■ **Task item**:
Would you retype the listing below exactly as given?

■ **Given entries**:
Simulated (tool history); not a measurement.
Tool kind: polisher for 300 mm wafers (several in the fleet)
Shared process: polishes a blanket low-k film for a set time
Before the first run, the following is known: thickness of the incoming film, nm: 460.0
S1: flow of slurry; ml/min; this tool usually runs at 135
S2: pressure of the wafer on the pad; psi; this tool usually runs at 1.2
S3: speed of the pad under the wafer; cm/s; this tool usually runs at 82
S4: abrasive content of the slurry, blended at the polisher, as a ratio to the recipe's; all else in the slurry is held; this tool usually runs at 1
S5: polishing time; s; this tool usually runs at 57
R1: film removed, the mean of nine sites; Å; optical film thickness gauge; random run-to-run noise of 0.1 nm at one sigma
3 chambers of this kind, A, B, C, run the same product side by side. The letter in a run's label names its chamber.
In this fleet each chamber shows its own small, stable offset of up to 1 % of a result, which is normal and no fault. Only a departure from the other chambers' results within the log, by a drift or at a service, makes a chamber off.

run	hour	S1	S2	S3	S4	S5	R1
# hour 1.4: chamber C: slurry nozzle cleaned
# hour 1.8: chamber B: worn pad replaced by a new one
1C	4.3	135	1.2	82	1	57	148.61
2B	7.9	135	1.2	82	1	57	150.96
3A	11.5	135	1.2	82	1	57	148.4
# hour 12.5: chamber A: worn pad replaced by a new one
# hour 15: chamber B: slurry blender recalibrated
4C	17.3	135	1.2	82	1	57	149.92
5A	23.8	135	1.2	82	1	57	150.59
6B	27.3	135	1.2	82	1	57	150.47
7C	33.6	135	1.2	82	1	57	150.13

■ **Written solution**:
Simulated (tool history); not a measurement.
Tool kind: polisher for 300 mm wafers (several in the fleet)
Shared process: polishes a blanket low-k film for a set time
Before the first run, the following is known: thickness of the incoming film, nm: 460.0
S1: flow of slurry; ml/min; this tool usually runs at 135
S2: pressure of the wafer on the pad; psi; this tool usually runs at 1.2
S3: speed of the pad under the wafer; cm/s; this tool usually runs at 82
S4: abrasive content of the slurry, blended at the polisher, as a ratio to the recipe's; all else in the slurry is held; this tool usually runs at 1
S5: polishing time; s; this tool usually runs at 57
R1: film removed, the mean of nine sites; Å; optical film thickness gauge; random run-to-run noise of 0.1 nm at one sigma
3 chambers of this kind, A, B, C, run the same product side by side. The letter in a run's label names its chamber.
In this fleet each chamber shows its own small, stable offset of up to 1 % of a result, which is normal and no fault. Only a departure from the other chambers' results within the log, by a drift or at a service, makes a chamber off.

run	hour	S1	S2	S3	S4	S5	R1
# hour 1.4: chamber C: slurry nozzle cleaned
# hour 1.8: chamber B: worn pad replaced by a new one
1C	4.3	135	1.2	82	1	57	148.61
2B	7.9	135	1.2	82	1	57	150.96
3A	11.5	135	1.2	82	1	57	148.4
# hour 12.5: chamber A: worn pad replaced by a new one
# hour 15: chamber B: slurry blender recalibrated
4C	17.3	135	1.2	82	1	57	149.92
5A	23.8	135	1.2	82	1	57	150.59
6B	27.3	135	1.2	82	1	57	150.47
7C	33.6	135	1.2	82	1	57	150.13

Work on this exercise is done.